• _Provided information_:
- - -

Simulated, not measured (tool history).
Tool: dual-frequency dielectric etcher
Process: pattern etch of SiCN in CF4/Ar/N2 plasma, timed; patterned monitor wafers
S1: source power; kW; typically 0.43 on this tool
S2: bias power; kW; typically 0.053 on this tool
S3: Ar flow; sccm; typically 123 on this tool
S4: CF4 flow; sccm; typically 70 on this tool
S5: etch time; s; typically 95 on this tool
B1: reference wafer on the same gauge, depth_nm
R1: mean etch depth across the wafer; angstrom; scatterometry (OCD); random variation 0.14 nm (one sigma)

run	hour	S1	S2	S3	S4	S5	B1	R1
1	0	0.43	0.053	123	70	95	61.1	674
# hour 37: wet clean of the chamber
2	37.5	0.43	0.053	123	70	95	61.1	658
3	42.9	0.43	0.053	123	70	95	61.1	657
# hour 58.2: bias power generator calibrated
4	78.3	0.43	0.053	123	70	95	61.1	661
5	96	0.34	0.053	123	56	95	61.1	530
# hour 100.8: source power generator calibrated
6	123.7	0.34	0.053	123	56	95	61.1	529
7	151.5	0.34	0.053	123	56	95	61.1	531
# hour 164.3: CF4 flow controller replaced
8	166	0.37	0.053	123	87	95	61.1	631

- - -

• _Work task_: Look through the entries above and quote exactly the lines from the line with "# hour 37: wet clean of the chamber" to the line with "# hour 164.3: CF4 flow controller replaced", counting both of those lines.

• _Result_:
# hour 37: wet clean of the chamber
2	37.5	0.43	0.053	123	70	95	61.1	658
3	42.9	0.43	0.053	123	70	95	61.1	657
# hour 58.2: bias power generator calibrated
4	78.3	0.43	0.053	123	70	95	61.1	661
5	96	0.34	0.053	123	56	95	61.1	530
# hour 100.8: source power generator calibrated
6	123.7	0.34	0.053	123	56	95	61.1	529
7	151.5	0.34	0.053	123	56	95	61.1	531
# hour 164.3: CF4 flow controller replaced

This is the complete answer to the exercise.